Work item
Among the records that follow, set down only the lines from the one containing "film removed (Å): the" to the one containing "The tool's runs may not all be listed.", both included, exactly.

** Information given follows **
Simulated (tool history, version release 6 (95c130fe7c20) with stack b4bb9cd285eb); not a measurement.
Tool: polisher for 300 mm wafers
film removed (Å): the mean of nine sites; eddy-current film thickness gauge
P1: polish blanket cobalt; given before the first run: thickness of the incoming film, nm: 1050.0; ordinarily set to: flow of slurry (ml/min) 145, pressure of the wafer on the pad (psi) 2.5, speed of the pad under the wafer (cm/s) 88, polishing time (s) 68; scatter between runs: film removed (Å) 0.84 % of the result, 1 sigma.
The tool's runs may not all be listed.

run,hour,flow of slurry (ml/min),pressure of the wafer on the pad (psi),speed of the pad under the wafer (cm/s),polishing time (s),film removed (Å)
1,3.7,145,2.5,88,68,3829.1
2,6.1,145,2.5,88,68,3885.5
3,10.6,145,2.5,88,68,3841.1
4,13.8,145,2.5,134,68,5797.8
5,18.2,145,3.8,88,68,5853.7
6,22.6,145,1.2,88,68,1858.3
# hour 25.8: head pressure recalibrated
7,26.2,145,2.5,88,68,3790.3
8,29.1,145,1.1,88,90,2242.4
** End of Information given **

Exercise answer
film removed (Å): the mean of nine sites; eddy-current film thickness gauge
P1: polish blanket cobalt; given before the first run: thickness of the incoming film, nm: 1050.0; ordinarily set to: flow of slurry (ml/min) 145, pressure of the wafer on the pad (psi) 2.5, speed of the pad under the wafer (cm/s) 88, polishing time (s) 68; scatter between runs: film removed (Å) 0.84 % of the result, 1 sigma.
The tool's runs may not all be listed.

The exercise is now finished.